## Activity
Each record below has to be printed verbatim.

#### Recorded data ####
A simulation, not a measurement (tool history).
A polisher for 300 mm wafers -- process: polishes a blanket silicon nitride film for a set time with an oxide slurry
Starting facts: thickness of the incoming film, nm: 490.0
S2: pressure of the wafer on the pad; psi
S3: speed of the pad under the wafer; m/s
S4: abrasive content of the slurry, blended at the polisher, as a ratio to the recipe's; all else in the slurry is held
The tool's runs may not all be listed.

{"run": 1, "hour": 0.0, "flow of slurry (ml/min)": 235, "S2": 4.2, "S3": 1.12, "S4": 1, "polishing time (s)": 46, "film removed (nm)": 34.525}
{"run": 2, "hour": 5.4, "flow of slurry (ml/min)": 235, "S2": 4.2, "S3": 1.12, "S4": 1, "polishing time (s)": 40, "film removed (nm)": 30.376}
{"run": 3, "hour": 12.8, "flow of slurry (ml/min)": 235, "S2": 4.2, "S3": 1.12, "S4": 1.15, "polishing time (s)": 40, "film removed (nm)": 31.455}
####

## Exercise solution
A simulation, not a measurement (tool history).
A polisher for 300 mm wafers -- process: polishes a blanket silicon nitride film for a set time with an oxide slurry
Starting facts: thickness of the incoming film, nm: 490.0
S2: pressure of the wafer on the pad; psi
S3: speed of the pad under the wafer; m/s
S4: abrasive content of the slurry, blended at the polisher, as a ratio to the recipe's; all else in the slurry is held
The tool's runs may not all be listed.

{"run": 1, "hour": 0.0, "flow of slurry (ml/min)": 235, "S2": 4.2, "S3": 1.12, "S4": 1, "polishing time (s)": 46, "film removed (nm)": 34.525}
{"run": 2, "hour": 5.4, "flow of slurry (ml/min)": 235, "S2": 4.2, "S3": 1.12, "S4": 1, "polishing time (s)": 40, "film removed (nm)": 30.376}
{"run": 3, "hour": 12.8, "flow of slurry (ml/min)": 235, "S2": 4.2, "S3": 1.12, "S4": 1.15, "polishing time (s)": 40, "film removed (nm)": 31.455}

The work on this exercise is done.